*Work request:*
Copy the records below without altering a single word.

Record set: Begin

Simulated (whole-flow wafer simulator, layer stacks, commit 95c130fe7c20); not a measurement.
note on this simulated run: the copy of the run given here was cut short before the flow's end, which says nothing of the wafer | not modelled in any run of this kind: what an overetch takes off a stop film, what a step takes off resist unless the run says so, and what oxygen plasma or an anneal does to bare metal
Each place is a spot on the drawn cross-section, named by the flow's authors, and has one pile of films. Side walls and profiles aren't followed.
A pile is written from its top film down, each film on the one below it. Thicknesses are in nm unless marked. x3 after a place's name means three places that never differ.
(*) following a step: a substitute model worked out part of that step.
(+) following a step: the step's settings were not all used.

Record set: End

*Task result:*
Simulated (whole-flow wafer simulator, layer stacks, commit 95c130fe7c20); not a measurement.
note on this simulated run: the copy of the run given here was cut short before the flow's end, which says nothing of the wafer | not modelled in any run of this kind: what an overetch takes off a stop film, what a step takes off resist unless the run says so, and what oxygen plasma or an anneal does to bare metal
Each place is a spot on the drawn cross-section, named by the flow's authors, and has one pile of films. Side walls and profiles aren't followed.
A pile is written from its top film down, each film on the one below it. Thicknesses are in nm unless marked. x3 after a place's name means three places that never differ.
(*) following a step: a substitute model worked out part of that step.
(+) following a step: the step's settings were not all used.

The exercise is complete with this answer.